Work task | Exactly the lines below from the one with "alike: lamp_power_pct, wafer_temp_C_max" up to and including the one with "sound: film_metro-02 at day 13 04:43;" make up the answer, with nothing else added.

Provided records section start

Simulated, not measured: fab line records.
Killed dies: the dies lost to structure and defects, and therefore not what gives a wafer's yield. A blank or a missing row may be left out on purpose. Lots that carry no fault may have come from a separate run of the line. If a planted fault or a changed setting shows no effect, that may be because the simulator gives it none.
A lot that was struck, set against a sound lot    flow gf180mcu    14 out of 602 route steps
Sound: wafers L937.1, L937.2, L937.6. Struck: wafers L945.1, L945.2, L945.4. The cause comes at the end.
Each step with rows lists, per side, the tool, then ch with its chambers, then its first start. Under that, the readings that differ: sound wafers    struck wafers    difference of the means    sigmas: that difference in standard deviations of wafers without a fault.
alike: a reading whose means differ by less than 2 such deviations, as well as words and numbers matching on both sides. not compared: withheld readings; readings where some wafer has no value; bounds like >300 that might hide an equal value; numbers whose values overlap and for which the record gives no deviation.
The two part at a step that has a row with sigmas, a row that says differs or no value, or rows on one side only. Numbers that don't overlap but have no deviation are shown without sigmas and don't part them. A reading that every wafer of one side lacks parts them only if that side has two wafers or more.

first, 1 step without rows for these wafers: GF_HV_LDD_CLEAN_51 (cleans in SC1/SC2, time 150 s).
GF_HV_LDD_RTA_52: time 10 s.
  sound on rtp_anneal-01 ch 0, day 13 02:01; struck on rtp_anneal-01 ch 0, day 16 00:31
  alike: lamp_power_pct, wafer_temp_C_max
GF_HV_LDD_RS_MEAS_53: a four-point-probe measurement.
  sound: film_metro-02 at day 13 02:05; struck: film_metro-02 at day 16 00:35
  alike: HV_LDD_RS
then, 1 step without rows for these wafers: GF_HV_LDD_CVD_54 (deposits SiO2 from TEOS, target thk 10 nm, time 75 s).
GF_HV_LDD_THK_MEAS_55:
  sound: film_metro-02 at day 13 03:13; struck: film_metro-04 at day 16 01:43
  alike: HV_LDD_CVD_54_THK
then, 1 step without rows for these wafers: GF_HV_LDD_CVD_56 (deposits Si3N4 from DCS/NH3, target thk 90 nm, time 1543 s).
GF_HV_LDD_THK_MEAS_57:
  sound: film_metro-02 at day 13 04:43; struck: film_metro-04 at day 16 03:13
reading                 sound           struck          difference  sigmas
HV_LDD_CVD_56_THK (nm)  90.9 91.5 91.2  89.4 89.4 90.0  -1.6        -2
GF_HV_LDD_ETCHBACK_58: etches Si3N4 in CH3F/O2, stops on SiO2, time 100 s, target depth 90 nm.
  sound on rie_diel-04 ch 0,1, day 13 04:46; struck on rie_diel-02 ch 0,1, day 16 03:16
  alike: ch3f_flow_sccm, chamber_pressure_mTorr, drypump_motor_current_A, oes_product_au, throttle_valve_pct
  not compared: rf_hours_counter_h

Provided records section end

Reply |
  alike: lamp_power_pct, wafer_temp_C_max
GF_HV_LDD_RS_MEAS_53: a four-point-probe measurement.
  sound: film_metro-02 at day 13 02:05; struck: film_metro-02 at day 16 00:35
  alike: HV_LDD_RS
then, 1 step without rows for these wafers: GF_HV_LDD_CVD_54 (deposits SiO2 from TEOS, target thk 10 nm, time 75 s).
GF_HV_LDD_THK_MEAS_55:
  sound: film_metro-02 at day 13 03:13; struck: film_metro-04 at day 16 01:43
  alike: HV_LDD_CVD_54_THK
then, 1 step without rows for these wafers: GF_HV_LDD_CVD_56 (deposits Si3N4 from DCS/NH3, target thk 90 nm, time 1543 s).
GF_HV_LDD_THK_MEAS_57:
  sound: film_metro-02 at day 13 04:43; struck: film_metro-04 at day 16 03:13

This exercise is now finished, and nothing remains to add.